━━━ Study material
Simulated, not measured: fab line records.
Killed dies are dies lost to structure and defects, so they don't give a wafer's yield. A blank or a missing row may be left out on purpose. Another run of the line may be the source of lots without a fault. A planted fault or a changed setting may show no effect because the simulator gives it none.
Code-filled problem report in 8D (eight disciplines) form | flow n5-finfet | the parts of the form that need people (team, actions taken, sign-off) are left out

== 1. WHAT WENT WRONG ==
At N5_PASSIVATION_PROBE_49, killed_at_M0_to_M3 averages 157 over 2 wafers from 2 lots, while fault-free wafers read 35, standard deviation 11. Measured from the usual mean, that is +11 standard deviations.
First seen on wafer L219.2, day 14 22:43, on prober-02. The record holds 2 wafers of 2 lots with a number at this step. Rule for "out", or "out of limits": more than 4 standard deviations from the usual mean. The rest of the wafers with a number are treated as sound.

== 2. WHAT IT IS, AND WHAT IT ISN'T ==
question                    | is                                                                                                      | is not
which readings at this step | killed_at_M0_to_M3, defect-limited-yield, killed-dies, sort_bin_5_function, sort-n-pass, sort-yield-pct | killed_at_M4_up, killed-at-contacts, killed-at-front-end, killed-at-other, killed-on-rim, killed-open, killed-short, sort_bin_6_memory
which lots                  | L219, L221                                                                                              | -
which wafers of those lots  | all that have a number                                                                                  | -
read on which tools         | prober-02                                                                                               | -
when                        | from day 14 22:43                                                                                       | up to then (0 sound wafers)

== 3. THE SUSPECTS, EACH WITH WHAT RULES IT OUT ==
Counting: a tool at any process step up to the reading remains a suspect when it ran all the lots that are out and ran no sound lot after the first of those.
━━━━━━

Work request: Keeping every line exactly as it is, retype the listing.

Exercise solution:
Simulated, not measured: fab line records.
Killed dies are dies lost to structure and defects, so they don't give a wafer's yield. A blank or a missing row may be left out on purpose. Another run of the line may be the source of lots without a fault. A planted fault or a changed setting may show no effect because the simulator gives it none.
Code-filled problem report in 8D (eight disciplines) form | flow n5-finfet | the parts of the form that need people (team, actions taken, sign-off) are left out

== 1. WHAT WENT WRONG ==
At N5_PASSIVATION_PROBE_49, killed_at_M0_to_M3 averages 157 over 2 wafers from 2 lots, while fault-free wafers read 35, standard deviation 11. Measured from the usual mean, that is +11 standard deviations.
First seen on wafer L219.2, day 14 22:43, on prober-02. The record holds 2 wafers of 2 lots with a number at this step. Rule for "out", or "out of limits": more than 4 standard deviations from the usual mean. The rest of the wafers with a number are treated as sound.

== 2. WHAT IT IS, AND WHAT IT ISN'T ==
question                    | is                                                                                                      | is not
which readings at this step | killed_at_M0_to_M3, defect-limited-yield, killed-dies, sort_bin_5_function, sort-n-pass, sort-yield-pct | killed_at_M4_up, killed-at-contacts, killed-at-front-end, killed-at-other, killed-on-rim, killed-open, killed-short, sort_bin_6_memory
which lots                  | L219, L221                                                                                              | -
which wafers of those lots  | all that have a number                                                                                  | -
read on which tools         | prober-02                                                                                               | -
when                        | from day 14 22:43                                                                                       | up to then (0 sound wafers)

== 3. THE SUSPECTS, EACH WITH WHAT RULES IT OUT ==
Counting: a tool at any process step up to the reading remains a suspect when it ran all the lots that are out and ran no sound lot after the first of those.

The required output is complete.